* * * * * * *

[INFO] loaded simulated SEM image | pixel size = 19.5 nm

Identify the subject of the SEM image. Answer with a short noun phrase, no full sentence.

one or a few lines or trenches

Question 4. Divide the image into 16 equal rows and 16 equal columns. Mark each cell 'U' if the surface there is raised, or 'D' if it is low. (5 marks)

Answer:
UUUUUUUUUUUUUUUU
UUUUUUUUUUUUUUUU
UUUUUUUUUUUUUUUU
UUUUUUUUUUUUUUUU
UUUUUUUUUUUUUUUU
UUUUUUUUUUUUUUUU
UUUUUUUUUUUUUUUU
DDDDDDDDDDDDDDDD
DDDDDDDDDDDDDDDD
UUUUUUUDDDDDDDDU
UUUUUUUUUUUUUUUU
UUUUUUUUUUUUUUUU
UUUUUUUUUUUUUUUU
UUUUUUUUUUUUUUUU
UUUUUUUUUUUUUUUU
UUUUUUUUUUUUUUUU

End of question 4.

* * * * * * *

# Requirement
Only the lines from the beginning of the material to the line containing "one or a few lines or trenches" should be echoed, verbatim and in full.

# Task solution
[INFO] loaded simulated SEM image | pixel size = 19.5 nm

Identify the subject of the SEM image. Answer with a short noun phrase, no full sentence.

one or a few lines or trenches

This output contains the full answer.